* * * * *

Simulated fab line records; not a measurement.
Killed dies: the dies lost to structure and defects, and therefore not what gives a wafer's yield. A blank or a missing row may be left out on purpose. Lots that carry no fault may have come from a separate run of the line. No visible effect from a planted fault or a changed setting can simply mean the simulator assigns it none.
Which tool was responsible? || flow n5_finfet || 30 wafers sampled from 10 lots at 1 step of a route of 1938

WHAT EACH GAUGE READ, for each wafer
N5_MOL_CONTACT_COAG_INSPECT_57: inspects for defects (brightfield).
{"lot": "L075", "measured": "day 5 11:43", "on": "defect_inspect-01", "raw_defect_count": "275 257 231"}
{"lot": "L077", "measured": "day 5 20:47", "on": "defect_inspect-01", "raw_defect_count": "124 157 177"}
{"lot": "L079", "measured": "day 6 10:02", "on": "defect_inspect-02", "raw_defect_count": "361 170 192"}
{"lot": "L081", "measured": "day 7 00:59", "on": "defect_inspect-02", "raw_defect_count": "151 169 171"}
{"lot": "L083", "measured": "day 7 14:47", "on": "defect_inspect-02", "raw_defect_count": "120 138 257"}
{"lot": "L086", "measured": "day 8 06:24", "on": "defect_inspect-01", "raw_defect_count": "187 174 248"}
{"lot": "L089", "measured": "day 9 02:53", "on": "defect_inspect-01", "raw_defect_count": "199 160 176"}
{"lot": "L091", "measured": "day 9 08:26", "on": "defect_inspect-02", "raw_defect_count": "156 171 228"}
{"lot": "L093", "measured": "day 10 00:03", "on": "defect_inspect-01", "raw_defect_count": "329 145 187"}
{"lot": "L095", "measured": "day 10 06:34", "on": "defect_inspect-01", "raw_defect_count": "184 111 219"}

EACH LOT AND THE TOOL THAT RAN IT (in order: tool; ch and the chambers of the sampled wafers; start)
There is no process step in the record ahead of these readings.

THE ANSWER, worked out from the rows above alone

* * * * *

Reprint exactly the lines above that start at the one with "N5_MOL_CONTACT_COAG_INSPECT_57: inspects for" and end at the one with "There is no", keeping both and adding none.

_EXERCISE SOLUTION_
N5_MOL_CONTACT_COAG_INSPECT_57: inspects for defects (brightfield).
{"lot": "L075", "measured": "day 5 11:43", "on": "defect_inspect-01", "raw_defect_count": "275 257 231"}
{"lot": "L077", "measured": "day 5 20:47", "on": "defect_inspect-01", "raw_defect_count": "124 157 177"}
{"lot": "L079", "measured": "day 6 10:02", "on": "defect_inspect-02", "raw_defect_count": "361 170 192"}
{"lot": "L081", "measured": "day 7 00:59", "on": "defect_inspect-02", "raw_defect_count": "151 169 171"}
{"lot": "L083", "measured": "day 7 14:47", "on": "defect_inspect-02", "raw_defect_count": "120 138 257"}
{"lot": "L086", "measured": "day 8 06:24", "on": "defect_inspect-01", "raw_defect_count": "187 174 248"}
{"lot": "L089", "measured": "day 9 02:53", "on": "defect_inspect-01", "raw_defect_count": "199 160 176"}
{"lot": "L091", "measured": "day 9 08:26", "on": "defect_inspect-02", "raw_defect_count": "156 171 228"}
{"lot": "L093", "measured": "day 10 00:03", "on": "defect_inspect-01", "raw_defect_count": "329 145 187"}
{"lot": "L095", "measured": "day 10 06:34", "on": "defect_inspect-01", "raw_defect_count": "184 111 219"}

EACH LOT AND THE TOOL THAT RAN IT (in order: tool; ch and the chambers of the sampled wafers; start)
There is no process step in the record ahead of these readings.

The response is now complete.